· · · · ·

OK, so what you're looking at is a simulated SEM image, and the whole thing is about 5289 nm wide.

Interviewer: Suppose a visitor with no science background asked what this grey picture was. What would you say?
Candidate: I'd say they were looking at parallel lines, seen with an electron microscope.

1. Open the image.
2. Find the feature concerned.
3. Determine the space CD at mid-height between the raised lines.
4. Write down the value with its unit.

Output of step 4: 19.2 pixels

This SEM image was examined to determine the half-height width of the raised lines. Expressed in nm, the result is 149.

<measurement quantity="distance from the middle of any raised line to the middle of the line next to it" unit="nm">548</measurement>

· · · · ·

Work instruction.
Output each record precisely as written.

Task answer.
OK, so what you're looking at is a simulated SEM image, and the whole thing is about 5289 nm wide.

Interviewer: Suppose a visitor with no science background asked what this grey picture was. What would you say?
Candidate: I'd say they were looking at parallel lines, seen with an electron microscope.

1. Open the image.
2. Find the feature concerned.
3. Determine the space CD at mid-height between the raised lines.
4. Write down the value with its unit.

Output of step 4: 19.2 pixels

This SEM image was examined to determine the half-height width of the raised lines. Expressed in nm, the result is 149.

<measurement quantity="distance from the middle of any raised line to the middle of the line next to it" unit="nm">548</measurement>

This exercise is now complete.